__Assignment__. Please return the whole listing exactly.

__Extracted entries__.
⁂

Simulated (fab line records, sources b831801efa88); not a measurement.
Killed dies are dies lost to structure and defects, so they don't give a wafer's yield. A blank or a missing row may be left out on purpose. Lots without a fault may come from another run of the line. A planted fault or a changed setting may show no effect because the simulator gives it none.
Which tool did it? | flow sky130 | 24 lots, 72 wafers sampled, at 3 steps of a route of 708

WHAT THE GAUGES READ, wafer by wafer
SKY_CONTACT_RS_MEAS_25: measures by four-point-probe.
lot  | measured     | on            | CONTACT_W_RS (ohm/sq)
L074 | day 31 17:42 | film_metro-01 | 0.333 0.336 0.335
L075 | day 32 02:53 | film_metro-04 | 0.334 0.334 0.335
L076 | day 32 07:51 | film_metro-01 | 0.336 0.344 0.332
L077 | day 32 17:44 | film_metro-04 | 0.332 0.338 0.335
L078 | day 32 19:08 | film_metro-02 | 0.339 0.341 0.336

⁂

__Answer area__.
Simulated (fab line records, sources b831801efa88); not a measurement.
Killed dies are dies lost to structure and defects, so they don't give a wafer's yield. A blank or a missing row may be left out on purpose. Lots without a fault may come from another run of the line. A planted fault or a changed setting may show no effect because the simulator gives it none.
Which tool did it? | flow sky130 | 24 lots, 72 wafers sampled, at 3 steps of a route of 708

WHAT THE GAUGES READ, wafer by wafer
SKY_CONTACT_RS_MEAS_25: measures by four-point-probe.
lot  | measured     | on            | CONTACT_W_RS (ohm/sq)
L074 | day 31 17:42 | film_metro-01 | 0.333 0.336 0.335
L075 | day 32 02:53 | film_metro-04 | 0.334 0.334 0.335
L076 | day 32 07:51 | film_metro-01 | 0.336 0.344 0.332
L077 | day 32 17:44 | film_metro-04 | 0.332 0.338 0.335
L078 | day 32 19:08 | film_metro-02 | 0.339 0.341 0.336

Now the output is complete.